== == ==

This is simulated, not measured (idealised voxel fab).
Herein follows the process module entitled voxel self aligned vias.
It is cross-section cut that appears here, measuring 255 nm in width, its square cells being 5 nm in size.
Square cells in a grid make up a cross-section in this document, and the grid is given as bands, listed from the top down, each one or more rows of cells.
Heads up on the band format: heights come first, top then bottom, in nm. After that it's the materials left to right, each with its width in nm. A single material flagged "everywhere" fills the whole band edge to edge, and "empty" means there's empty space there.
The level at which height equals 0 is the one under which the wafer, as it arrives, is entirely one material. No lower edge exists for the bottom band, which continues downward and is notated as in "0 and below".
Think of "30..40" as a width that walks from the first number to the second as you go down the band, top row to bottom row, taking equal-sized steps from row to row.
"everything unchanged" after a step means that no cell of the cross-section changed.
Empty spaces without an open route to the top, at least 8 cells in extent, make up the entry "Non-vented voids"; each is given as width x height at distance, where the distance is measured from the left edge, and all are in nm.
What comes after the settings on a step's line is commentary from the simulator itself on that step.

== == ==

• _Action item_
Every piece of the data is to be set down again exactly.

• _Written solution_
This is simulated, not measured (idealised voxel fab).
Herein follows the process module entitled voxel self aligned vias.
It is cross-section cut that appears here, measuring 255 nm in width, its square cells being 5 nm in size.
Square cells in a grid make up a cross-section in this document, and the grid is given as bands, listed from the top down, each one or more rows of cells.
Heads up on the band format: heights come first, top then bottom, in nm. After that it's the materials left to right, each with its width in nm. A single material flagged "everywhere" fills the whole band edge to edge, and "empty" means there's empty space there.
The level at which height equals 0 is the one under which the wafer, as it arrives, is entirely one material. No lower edge exists for the bottom band, which continues downward and is notated as in "0 and below".
Think of "30..40" as a width that walks from the first number to the second as you go down the band, top row to bottom row, taking equal-sized steps from row to row.
"everything unchanged" after a step means that no cell of the cross-section changed.
Empty spaces without an open route to the top, at least 8 cells in extent, make up the entry "Non-vented voids"; each is given as width x height at distance, where the distance is measured from the left edge, and all are in nm.
What comes after the settings on a step's line is commentary from the simulator itself on that step.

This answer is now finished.